== Segment start ==

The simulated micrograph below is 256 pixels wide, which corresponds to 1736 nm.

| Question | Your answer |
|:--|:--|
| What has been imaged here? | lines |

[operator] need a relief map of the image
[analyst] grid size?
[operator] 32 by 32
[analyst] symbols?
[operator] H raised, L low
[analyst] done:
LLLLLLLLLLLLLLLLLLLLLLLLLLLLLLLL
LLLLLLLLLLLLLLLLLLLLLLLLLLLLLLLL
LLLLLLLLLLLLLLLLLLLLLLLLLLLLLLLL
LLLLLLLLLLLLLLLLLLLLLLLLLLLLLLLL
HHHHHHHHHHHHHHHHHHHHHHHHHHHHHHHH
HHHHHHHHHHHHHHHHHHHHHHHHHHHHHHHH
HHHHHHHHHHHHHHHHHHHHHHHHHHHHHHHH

== Segment end ==

[Brief] A complete, exact repeat of the records is the required answer.

[Task result]
The simulated micrograph below is 256 pixels wide, which corresponds to 1736 nm.

| Question | Your answer |
|:--|:--|
| What has been imaged here? | lines |

[operator] need a relief map of the image
[analyst] grid size?
[operator] 32 by 32
[analyst] symbols?
[operator] H raised, L low
[analyst] done:
LLLLLLLLLLLLLLLLLLLLLLLLLLLLLLLL
LLLLLLLLLLLLLLLLLLLLLLLLLLLLLLLL
LLLLLLLLLLLLLLLLLLLLLLLLLLLLLLLL
LLLLLLLLLLLLLLLLLLLLLLLLLLLLLLLL
HHHHHHHHHHHHHHHHHHHHHHHHHHHHHHHH
HHHHHHHHHHHHHHHHHHHHHHHHHHHHHHHH
HHHHHHHHHHHHHHHHHHHHHHHHHHHHHHHH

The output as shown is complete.